Supplied entries =>
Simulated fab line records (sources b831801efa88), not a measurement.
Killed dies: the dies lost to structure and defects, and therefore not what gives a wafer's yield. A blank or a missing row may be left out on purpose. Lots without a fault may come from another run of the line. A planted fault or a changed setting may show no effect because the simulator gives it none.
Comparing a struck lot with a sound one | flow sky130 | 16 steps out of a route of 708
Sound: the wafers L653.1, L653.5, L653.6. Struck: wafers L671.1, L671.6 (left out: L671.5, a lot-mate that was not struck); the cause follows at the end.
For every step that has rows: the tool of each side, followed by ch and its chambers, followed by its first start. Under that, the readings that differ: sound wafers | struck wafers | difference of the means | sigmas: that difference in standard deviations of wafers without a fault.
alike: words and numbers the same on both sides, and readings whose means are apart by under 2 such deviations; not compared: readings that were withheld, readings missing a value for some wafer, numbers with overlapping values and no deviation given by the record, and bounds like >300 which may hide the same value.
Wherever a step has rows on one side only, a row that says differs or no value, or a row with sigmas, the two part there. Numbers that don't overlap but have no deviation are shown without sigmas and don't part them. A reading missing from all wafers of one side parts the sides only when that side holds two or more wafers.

Work order => An exact copy of all the records above is needed.

Exercise answer =>
Simulated fab line records (sources b831801efa88), not a measurement.
Killed dies: the dies lost to structure and defects, and therefore not what gives a wafer's yield. A blank or a missing row may be left out on purpose. Lots without a fault may come from another run of the line. A planted fault or a changed setting may show no effect because the simulator gives it none.
Comparing a struck lot with a sound one | flow sky130 | 16 steps out of a route of 708
Sound: the wafers L653.1, L653.5, L653.6. Struck: wafers L671.1, L671.6 (left out: L671.5, a lot-mate that was not struck); the cause follows at the end.
For every step that has rows: the tool of each side, followed by ch and its chambers, followed by its first start. Under that, the readings that differ: sound wafers | struck wafers | difference of the means | sigmas: that difference in standard deviations of wafers without a fault.
alike: words and numbers the same on both sides, and readings whose means are apart by under 2 such deviations; not compared: readings that were withheld, readings missing a value for some wafer, numbers with overlapping values and no deviation given by the record, and bounds like >300 which may hide the same value.
Wherever a step has rows on one side only, a row that says differs or no value, or a row with sigmas, the two part there. Numbers that don't overlap but have no deviation are shown without sigmas and don't part them. A reading missing from all wafers of one side parts the sides only when that side holds two or more wafers.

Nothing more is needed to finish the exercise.